• _Brief_: Please give the data again in full, precisely as it is written.

══ Data under study ══
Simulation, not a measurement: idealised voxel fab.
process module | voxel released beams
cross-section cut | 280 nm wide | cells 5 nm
═══

• _Your solution_:
Simulation, not a measurement: idealised voxel fab.
process module | voxel released beams
cross-section cut | 280 nm wide | cells 5 nm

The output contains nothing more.